* Given information:

- Opening Delimiter -

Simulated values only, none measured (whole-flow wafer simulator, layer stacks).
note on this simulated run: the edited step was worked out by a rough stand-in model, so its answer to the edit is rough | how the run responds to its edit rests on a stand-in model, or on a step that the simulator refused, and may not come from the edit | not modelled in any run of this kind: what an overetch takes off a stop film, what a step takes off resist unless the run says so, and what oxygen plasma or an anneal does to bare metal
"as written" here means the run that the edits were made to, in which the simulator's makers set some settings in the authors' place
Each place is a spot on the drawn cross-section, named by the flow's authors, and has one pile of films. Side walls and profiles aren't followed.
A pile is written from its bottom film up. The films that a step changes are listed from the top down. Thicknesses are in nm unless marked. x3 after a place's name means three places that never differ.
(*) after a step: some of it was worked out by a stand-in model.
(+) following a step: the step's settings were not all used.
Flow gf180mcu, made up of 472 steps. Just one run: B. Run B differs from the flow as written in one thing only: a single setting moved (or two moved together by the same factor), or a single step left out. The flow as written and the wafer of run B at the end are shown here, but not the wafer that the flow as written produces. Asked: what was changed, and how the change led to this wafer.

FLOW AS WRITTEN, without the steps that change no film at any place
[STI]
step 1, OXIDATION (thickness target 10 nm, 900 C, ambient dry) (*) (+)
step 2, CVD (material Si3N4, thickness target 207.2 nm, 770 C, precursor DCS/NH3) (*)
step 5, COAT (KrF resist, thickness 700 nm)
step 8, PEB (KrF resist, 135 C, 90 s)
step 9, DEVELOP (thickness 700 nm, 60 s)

- Closing Delimiter -

* Work order: Set down all of the records shown above once more, exactly.

* Worked solution:
Simulated values only, none measured (whole-flow wafer simulator, layer stacks).
note on this simulated run: the edited step was worked out by a rough stand-in model, so its answer to the edit is rough | how the run responds to its edit rests on a stand-in model, or on a step that the simulator refused, and may not come from the edit | not modelled in any run of this kind: what an overetch takes off a stop film, what a step takes off resist unless the run says so, and what oxygen plasma or an anneal does to bare metal
"as written" here means the run that the edits were made to, in which the simulator's makers set some settings in the authors' place
Each place is a spot on the drawn cross-section, named by the flow's authors, and has one pile of films. Side walls and profiles aren't followed.
A pile is written from its bottom film up. The films that a step changes are listed from the top down. Thicknesses are in nm unless marked. x3 after a place's name means three places that never differ.
(*) after a step: some of it was worked out by a stand-in model.
(+) following a step: the step's settings were not all used.
Flow gf180mcu, made up of 472 steps. Just one run: B. Run B differs from the flow as written in one thing only: a single setting moved (or two moved together by the same factor), or a single step left out. The flow as written and the wafer of run B at the end are shown here, but not the wafer that the flow as written produces. Asked: what was changed, and how the change led to this wafer.

FLOW AS WRITTEN, without the steps that change no film at any place
[STI]
step 1, OXIDATION (thickness target 10 nm, 900 C, ambient dry) (*) (+)
step 2, CVD (material Si3N4, thickness target 207.2 nm, 770 C, precursor DCS/NH3) (*)
step 5, COAT (KrF resist, thickness 700 nm)
step 8, PEB (KrF resist, 135 C, 90 s)
step 9, DEVELOP (thickness 700 nm, 60 s)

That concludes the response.